▶ _Exercise_: Up to and including the line with "## TOOL OWNER'S DESK, rie-diel-04", restate the records below word for word, beginning with their first line.

┏━━

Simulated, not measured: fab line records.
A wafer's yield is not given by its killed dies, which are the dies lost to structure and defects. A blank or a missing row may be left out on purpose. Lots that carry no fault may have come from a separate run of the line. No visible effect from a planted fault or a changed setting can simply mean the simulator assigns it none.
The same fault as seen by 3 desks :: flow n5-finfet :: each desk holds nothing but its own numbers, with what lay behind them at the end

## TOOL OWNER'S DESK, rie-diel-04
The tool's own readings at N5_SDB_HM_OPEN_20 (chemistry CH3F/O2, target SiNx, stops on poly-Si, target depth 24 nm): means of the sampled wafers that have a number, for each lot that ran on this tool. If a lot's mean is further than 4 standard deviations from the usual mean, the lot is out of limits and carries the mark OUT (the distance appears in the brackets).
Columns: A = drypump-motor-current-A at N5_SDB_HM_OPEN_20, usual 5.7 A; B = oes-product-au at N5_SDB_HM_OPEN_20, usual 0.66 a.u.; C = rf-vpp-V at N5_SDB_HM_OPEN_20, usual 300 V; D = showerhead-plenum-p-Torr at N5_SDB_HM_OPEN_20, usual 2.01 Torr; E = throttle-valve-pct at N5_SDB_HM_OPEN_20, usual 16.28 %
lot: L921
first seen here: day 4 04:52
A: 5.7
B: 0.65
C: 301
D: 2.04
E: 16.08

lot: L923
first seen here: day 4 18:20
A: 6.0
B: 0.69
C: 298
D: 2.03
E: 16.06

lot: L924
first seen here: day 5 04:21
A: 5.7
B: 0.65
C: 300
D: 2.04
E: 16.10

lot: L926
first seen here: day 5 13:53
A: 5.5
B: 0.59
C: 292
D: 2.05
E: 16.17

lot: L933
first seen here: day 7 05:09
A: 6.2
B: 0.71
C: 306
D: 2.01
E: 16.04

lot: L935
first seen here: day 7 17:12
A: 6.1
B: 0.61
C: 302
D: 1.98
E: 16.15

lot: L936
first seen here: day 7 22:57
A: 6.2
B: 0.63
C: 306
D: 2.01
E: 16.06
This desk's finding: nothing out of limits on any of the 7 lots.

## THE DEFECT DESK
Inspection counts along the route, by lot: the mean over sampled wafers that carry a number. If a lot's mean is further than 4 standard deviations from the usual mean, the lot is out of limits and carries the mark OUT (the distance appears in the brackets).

┗━━

▶ _Your response_:
Simulated, not measured: fab line records.
A wafer's yield is not given by its killed dies, which are the dies lost to structure and defects. A blank or a missing row may be left out on purpose. Lots that carry no fault may have come from a separate run of the line. No visible effect from a planted fault or a changed setting can simply mean the simulator assigns it none.
The same fault as seen by 3 desks :: flow n5-finfet :: each desk holds nothing but its own numbers, with what lay behind them at the end

## TOOL OWNER'S DESK, rie-diel-04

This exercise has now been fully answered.